> **Source material**:

+ + + + + + +

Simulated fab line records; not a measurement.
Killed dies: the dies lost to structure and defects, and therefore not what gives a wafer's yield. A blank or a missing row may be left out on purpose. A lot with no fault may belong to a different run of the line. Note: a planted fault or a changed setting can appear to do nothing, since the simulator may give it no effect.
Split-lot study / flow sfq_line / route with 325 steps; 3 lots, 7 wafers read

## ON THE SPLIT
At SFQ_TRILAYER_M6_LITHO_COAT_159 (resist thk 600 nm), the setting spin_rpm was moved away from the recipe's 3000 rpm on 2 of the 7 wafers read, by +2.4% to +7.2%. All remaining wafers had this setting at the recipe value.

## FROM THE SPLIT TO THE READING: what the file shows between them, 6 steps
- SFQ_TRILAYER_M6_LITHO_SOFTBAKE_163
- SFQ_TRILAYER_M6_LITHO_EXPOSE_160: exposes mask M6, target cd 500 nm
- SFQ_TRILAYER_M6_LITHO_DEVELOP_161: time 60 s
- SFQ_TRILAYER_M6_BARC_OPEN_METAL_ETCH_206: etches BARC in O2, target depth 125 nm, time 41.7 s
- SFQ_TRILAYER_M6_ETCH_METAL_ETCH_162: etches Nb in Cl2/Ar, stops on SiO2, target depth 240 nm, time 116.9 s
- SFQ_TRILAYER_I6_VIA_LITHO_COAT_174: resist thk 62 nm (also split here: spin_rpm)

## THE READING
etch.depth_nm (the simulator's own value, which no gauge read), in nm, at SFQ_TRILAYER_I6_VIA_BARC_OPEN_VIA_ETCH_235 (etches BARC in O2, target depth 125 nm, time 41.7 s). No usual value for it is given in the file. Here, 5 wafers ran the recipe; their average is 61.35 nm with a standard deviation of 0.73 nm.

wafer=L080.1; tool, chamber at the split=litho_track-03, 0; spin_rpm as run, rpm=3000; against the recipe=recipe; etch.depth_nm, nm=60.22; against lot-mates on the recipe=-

+ + + + + + +

> **Activity**:
Set down the lines of the records exactly, from the first one through the line containing "etch.depth_nm (the simulator's", and add nothing else.

> **Result**:
Simulated fab line records; not a measurement.
Killed dies: the dies lost to structure and defects, and therefore not what gives a wafer's yield. A blank or a missing row may be left out on purpose. A lot with no fault may belong to a different run of the line. Note: a planted fault or a changed setting can appear to do nothing, since the simulator may give it no effect.
Split-lot study / flow sfq_line / route with 325 steps; 3 lots, 7 wafers read

## ON THE SPLIT
At SFQ_TRILAYER_M6_LITHO_COAT_159 (resist thk 600 nm), the setting spin_rpm was moved away from the recipe's 3000 rpm on 2 of the 7 wafers read, by +2.4% to +7.2%. All remaining wafers had this setting at the recipe value.

## FROM THE SPLIT TO THE READING: what the file shows between them, 6 steps
- SFQ_TRILAYER_M6_LITHO_SOFTBAKE_163
- SFQ_TRILAYER_M6_LITHO_EXPOSE_160: exposes mask M6, target cd 500 nm
- SFQ_TRILAYER_M6_LITHO_DEVELOP_161: time 60 s
- SFQ_TRILAYER_M6_BARC_OPEN_METAL_ETCH_206: etches BARC in O2, target depth 125 nm, time 41.7 s
- SFQ_TRILAYER_M6_ETCH_METAL_ETCH_162: etches Nb in Cl2/Ar, stops on SiO2, target depth 240 nm, time 116.9 s
- SFQ_TRILAYER_I6_VIA_LITHO_COAT_174: resist thk 62 nm (also split here: spin_rpm)

## THE READING
etch.depth_nm (the simulator's own value, which no gauge read), in nm, at SFQ_TRILAYER_I6_VIA_BARC_OPEN_VIA_ETCH_235 (etches BARC in O2, target depth 125 nm, time 41.7 s). No usual value for it is given in the file. Here, 5 wafers ran the recipe; their average is 61.35 nm with a standard deviation of 0.73 nm.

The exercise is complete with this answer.